- ASSIGNMENT:
Take the data below and extract the lines from the one with "95 | 70.276 |" to the one with "95 | 67.784 |", inclusive, exactly as written.

- PROVIDED INFORMATION:
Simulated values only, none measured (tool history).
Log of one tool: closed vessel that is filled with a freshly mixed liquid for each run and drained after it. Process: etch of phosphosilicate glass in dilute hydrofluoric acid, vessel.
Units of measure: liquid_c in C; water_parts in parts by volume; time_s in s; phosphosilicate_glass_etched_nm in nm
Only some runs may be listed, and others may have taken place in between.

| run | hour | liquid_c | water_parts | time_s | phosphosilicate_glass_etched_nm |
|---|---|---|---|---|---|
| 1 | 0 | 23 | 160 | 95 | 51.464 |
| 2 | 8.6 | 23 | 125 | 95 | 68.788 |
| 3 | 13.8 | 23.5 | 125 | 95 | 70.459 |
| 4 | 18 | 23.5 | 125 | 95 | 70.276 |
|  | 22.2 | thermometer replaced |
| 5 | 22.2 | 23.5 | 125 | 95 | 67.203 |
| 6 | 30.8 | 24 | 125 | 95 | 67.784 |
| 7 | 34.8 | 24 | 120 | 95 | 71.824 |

- EXERCISE OUTPUT:
| 4 | 18 | 23.5 | 125 | 95 | 70.276 |
|  | 22.2 | thermometer replaced |
| 5 | 22.2 | 23.5 | 125 | 95 | 67.203 |
| 6 | 30.8 | 24 | 125 | 95 | 67.784 |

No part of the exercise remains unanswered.